__Exercise data__
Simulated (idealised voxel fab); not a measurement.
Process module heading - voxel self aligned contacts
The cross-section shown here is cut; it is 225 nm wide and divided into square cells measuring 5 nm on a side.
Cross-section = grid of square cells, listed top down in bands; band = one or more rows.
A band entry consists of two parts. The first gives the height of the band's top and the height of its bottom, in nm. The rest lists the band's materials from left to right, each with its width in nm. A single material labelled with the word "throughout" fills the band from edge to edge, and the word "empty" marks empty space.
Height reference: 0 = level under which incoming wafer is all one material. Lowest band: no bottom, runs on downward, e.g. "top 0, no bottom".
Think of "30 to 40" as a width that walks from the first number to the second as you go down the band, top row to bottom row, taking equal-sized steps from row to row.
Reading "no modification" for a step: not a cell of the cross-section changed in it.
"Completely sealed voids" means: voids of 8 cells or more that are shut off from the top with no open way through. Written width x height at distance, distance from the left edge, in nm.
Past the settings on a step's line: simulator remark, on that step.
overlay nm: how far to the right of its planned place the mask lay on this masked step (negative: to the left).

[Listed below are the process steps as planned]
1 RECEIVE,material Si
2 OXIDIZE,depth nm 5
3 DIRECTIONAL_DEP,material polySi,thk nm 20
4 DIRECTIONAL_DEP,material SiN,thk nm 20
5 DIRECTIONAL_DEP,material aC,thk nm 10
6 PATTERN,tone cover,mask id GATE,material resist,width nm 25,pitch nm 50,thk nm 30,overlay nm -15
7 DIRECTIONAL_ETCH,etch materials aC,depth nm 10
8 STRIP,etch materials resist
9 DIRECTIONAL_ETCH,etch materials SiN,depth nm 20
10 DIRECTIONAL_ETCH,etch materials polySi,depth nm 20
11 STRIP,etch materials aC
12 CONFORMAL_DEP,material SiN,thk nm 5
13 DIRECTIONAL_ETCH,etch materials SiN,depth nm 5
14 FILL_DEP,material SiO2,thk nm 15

__Assigned task__
Above are the records. Copy the lines beginning at the one that has "overlay nm: how" and ending with the one that has "6 PATTERN,tone cover,mask", unchanged.

__Result__
overlay nm: how far to the right of its planned place the mask lay on this masked step (negative: to the left).

[Listed below are the process steps as planned]
1 RECEIVE,material Si
2 OXIDIZE,depth nm 5
3 DIRECTIONAL_DEP,material polySi,thk nm 20
4 DIRECTIONAL_DEP,material SiN,thk nm 20
5 DIRECTIONAL_DEP,material aC,thk nm 10
6 PATTERN,tone cover,mask id GATE,material resist,width nm 25,pitch nm 50,thk nm 30,overlay nm -15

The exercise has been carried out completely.